Data supplied:
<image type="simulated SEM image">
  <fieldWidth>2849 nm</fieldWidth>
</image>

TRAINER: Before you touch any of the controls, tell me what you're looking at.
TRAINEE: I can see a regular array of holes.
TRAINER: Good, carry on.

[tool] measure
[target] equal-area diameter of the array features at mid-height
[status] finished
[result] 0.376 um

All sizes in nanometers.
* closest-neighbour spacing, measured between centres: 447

Assignment: Leave out every line above except those from the line with "[status] finished" up to and including the line with "All sizes in nanometers.", and copy those exactly.

Exercise result:
[status] finished
[result] 0.376 um

All sizes in nanometers.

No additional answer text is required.